## Information shown
....

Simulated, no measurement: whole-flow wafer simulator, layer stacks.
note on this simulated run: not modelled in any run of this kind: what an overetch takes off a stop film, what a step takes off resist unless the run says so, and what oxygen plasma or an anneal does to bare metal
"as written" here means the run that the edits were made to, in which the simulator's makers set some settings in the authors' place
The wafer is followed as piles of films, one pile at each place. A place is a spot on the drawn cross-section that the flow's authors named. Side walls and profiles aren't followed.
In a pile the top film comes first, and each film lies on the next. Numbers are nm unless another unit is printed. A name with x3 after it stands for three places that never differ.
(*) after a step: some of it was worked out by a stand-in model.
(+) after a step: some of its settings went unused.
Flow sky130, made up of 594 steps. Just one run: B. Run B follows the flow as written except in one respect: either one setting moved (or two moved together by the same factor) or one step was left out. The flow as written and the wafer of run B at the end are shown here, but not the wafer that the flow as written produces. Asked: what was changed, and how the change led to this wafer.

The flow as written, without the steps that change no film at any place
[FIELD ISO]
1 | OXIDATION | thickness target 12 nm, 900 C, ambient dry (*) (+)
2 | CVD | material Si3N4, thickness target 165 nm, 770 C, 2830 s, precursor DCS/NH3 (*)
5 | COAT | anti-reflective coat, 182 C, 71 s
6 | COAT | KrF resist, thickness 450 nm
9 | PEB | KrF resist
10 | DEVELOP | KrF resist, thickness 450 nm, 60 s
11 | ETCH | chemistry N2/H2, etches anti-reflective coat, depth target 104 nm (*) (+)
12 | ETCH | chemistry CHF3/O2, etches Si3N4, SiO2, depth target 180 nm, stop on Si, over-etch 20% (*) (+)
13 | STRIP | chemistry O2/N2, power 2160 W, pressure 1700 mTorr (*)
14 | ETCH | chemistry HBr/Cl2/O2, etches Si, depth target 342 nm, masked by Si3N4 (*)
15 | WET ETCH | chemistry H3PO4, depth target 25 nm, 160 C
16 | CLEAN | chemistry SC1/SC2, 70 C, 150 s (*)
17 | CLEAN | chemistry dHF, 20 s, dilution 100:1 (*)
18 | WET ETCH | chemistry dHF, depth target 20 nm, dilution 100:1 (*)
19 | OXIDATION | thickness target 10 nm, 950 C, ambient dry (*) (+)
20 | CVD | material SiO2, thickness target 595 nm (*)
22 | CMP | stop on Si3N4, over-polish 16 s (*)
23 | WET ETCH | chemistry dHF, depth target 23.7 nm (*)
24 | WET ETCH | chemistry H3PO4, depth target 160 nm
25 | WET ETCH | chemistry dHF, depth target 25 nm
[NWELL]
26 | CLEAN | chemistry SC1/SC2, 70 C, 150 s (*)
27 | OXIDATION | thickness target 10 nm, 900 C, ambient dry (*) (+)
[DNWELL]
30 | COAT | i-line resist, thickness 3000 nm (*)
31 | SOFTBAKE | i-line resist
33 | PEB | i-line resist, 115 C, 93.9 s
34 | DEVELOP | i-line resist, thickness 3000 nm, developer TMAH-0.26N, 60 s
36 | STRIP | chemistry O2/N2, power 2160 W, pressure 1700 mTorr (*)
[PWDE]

....

## Work request
Reproduce only the lines above, starting at the line with "14 | ETCH |" and ending at the line with "18 | WET ETCH", exactly as written.

## Response area
14 | ETCH | chemistry HBr/Cl2/O2, etches Si, depth target 342 nm, masked by Si3N4 (*)
15 | WET ETCH | chemistry H3PO4, depth target 25 nm, 160 C
16 | CLEAN | chemistry SC1/SC2, 70 C, 150 s (*)
17 | CLEAN | chemistry dHF, 20 s, dilution 100:1 (*)
18 | WET ETCH | chemistry dHF, depth target 20 nm, dilution 100:1 (*)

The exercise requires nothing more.